* _Brief_:
Using the records below, give again exactly the lines from the line that contains "Quantity ....... width" through the line that contains "Low cell: 0", both ends included, and only those.

* _Entries provided_:
=== Section Start ===

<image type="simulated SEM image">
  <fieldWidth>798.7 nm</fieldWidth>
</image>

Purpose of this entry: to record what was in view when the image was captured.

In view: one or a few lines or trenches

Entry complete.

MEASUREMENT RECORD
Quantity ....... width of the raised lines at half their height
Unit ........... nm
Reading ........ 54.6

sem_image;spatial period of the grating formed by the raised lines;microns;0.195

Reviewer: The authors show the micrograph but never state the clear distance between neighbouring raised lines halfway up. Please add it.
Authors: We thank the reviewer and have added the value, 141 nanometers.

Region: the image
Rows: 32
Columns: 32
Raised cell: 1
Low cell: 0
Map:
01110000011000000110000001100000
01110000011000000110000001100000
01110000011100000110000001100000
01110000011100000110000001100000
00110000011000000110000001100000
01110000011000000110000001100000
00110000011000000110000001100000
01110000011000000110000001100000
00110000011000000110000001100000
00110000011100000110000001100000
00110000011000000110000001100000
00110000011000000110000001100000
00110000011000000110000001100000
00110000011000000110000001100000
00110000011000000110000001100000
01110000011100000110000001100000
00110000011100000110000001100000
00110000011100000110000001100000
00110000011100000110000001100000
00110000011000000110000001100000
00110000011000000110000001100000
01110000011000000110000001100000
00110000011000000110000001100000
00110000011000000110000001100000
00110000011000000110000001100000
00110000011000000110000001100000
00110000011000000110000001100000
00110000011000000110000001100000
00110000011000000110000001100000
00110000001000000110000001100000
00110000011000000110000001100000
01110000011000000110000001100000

=== Section End ===

* _Reply_:
Quantity ....... width of the raised lines at half their height
Unit ........... nm
Reading ........ 54.6

sem_image;spatial period of the grating formed by the raised lines;microns;0.195

Reviewer: The authors show the micrograph but never state the clear distance between neighbouring raised lines halfway up. Please add it.
Authors: We thank the reviewer and have added the value, 141 nanometers.

Region: the image
Rows: 32
Columns: 32
Raised cell: 1
Low cell: 0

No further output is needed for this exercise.